*WORK ITEM*
The expected output is an exact restatement of all the records.

((

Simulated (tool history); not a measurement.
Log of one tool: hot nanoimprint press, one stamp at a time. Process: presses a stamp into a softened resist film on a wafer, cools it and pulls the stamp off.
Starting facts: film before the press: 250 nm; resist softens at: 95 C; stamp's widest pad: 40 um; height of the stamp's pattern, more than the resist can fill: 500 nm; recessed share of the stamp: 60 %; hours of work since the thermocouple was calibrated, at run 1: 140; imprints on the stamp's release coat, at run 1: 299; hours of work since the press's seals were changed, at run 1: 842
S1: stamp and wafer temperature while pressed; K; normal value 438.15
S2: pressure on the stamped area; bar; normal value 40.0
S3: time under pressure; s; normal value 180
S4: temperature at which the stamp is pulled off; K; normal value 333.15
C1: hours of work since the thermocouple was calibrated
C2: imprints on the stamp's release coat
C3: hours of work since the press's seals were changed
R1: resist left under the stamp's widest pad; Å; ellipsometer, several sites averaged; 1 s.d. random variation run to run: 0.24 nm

))

*TASK RESULT*
Simulated (tool history); not a measurement.
Log of one tool: hot nanoimprint press, one stamp at a time. Process: presses a stamp into a softened resist film on a wafer, cools it and pulls the stamp off.
Starting facts: film before the press: 250 nm; resist softens at: 95 C; stamp's widest pad: 40 um; height of the stamp's pattern, more than the resist can fill: 500 nm; recessed share of the stamp: 60 %; hours of work since the thermocouple was calibrated, at run 1: 140; imprints on the stamp's release coat, at run 1: 299; hours of work since the press's seals were changed, at run 1: 842
S1: stamp and wafer temperature while pressed; K; normal value 438.15
S2: pressure on the stamped area; bar; normal value 40.0
S3: time under pressure; s; normal value 180
S4: temperature at which the stamp is pulled off; K; normal value 333.15
C1: hours of work since the thermocouple was calibrated
C2: imprints on the stamp's release coat
C3: hours of work since the press's seals were changed
R1: resist left under the stamp's widest pad; Å; ellipsometer, several sites averaged; 1 s.d. random variation run to run: 0.24 nm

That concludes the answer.